### RECORDED INFORMATION
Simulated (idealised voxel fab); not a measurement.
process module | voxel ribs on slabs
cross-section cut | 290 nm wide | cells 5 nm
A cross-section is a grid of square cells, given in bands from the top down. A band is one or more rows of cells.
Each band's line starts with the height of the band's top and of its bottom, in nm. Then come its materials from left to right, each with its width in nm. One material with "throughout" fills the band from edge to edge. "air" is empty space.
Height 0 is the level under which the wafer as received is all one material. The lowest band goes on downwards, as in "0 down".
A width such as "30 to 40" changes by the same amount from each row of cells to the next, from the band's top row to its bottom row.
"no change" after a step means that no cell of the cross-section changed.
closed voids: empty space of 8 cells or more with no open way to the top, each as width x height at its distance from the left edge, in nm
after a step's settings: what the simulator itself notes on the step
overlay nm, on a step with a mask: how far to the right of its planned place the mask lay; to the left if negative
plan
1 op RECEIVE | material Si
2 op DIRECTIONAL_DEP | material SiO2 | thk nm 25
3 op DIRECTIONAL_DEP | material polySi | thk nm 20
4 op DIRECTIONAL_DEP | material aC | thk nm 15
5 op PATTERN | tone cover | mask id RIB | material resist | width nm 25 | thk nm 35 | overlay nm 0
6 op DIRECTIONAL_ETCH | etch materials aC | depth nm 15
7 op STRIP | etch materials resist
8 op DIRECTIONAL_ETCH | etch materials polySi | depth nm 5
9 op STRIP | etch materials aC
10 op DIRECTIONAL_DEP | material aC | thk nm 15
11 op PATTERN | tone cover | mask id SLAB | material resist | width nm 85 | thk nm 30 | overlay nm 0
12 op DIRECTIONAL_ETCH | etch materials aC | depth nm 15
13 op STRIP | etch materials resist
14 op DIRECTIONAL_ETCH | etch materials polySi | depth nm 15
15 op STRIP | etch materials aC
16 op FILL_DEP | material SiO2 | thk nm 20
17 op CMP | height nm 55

### WORK REQUEST
Go through the data above from its first line and copy each line exactly, stopping once the line with "A cross-section is" has been copied.

### RESPONSE BOX
Simulated (idealised voxel fab); not a measurement.
process module | voxel ribs on slabs
cross-section cut | 290 nm wide | cells 5 nm
A cross-section is a grid of square cells, given in bands from the top down. A band is one or more rows of cells.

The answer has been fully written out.